=== Supplied data ===
□ □ □ □

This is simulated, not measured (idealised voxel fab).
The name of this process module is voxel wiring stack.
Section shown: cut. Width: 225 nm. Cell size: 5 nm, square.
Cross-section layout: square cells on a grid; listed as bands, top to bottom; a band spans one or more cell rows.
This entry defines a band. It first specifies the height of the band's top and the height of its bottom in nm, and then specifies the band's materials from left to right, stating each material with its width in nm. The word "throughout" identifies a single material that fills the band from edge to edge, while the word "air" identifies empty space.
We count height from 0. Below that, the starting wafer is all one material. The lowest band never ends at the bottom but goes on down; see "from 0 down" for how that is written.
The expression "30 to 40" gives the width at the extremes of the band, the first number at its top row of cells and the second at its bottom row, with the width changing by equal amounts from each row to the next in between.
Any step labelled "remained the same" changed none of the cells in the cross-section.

□ □ □ □

=== Work instruction ===
Retype the portion of the data above that starts on the line with "Section shown: cut." and finishes on the line with "This entry defines", including both of those lines.

=== Exercise output ===
Section shown: cut. Width: 225 nm. Cell size: 5 nm, square.
Cross-section layout: square cells on a grid; listed as bands, top to bottom; a band spans one or more cell rows.
This entry defines a band. It first specifies the height of the band's top and the height of its bottom in nm, and then specifies the band's materials from left to right, stating each material with its width in nm. The word "throughout" identifies a single material that fills the band from edge to edge, while the word "air" identifies empty space.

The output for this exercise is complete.